++++++++
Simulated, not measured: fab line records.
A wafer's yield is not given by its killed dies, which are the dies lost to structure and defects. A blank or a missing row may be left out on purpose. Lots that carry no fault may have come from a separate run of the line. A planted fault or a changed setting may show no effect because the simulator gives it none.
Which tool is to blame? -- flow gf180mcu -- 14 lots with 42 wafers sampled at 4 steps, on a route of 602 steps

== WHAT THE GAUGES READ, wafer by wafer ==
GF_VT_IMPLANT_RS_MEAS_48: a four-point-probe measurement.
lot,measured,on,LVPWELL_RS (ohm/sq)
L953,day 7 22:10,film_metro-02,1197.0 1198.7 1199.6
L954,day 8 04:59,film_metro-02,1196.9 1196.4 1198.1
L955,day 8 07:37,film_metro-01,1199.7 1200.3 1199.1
++++++++

• **WORK ORDER**:
Print the material once more. Change nothing.

• **EXERCISE RESULT**:
Simulated, not measured: fab line records.
A wafer's yield is not given by its killed dies, which are the dies lost to structure and defects. A blank or a missing row may be left out on purpose. Lots that carry no fault may have come from a separate run of the line. A planted fault or a changed setting may show no effect because the simulator gives it none.
Which tool is to blame? -- flow gf180mcu -- 14 lots with 42 wafers sampled at 4 steps, on a route of 602 steps

== WHAT THE GAUGES READ, wafer by wafer ==
GF_VT_IMPLANT_RS_MEAS_48: a four-point-probe measurement.
lot,measured,on,LVPWELL_RS (ohm/sq)
L953,day 7 22:10,film_metro-02,1197.0 1198.7 1199.6
L954,day 8 04:59,film_metro-02,1196.9 1196.4 1198.1
L955,day 8 07:37,film_metro-01,1199.7 1200.3 1199.1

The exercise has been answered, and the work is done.